ASSIGNMENT:
Starting at the first line of the data below, retype every line up to and including the one containing "you: put it".

RAW DATA:
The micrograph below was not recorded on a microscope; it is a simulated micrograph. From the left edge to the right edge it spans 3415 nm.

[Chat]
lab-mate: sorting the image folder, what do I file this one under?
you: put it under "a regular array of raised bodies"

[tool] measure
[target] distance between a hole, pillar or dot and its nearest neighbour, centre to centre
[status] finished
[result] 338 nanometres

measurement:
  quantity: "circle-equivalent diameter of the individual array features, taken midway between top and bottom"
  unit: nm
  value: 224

RESPONSE:
The micrograph below was not recorded on a microscope; it is a simulated micrograph. From the left edge to the right edge it spans 3415 nm.

[Chat]
lab-mate: sorting the image folder, what do I file this one under?
you: put it under "a regular array of raised bodies"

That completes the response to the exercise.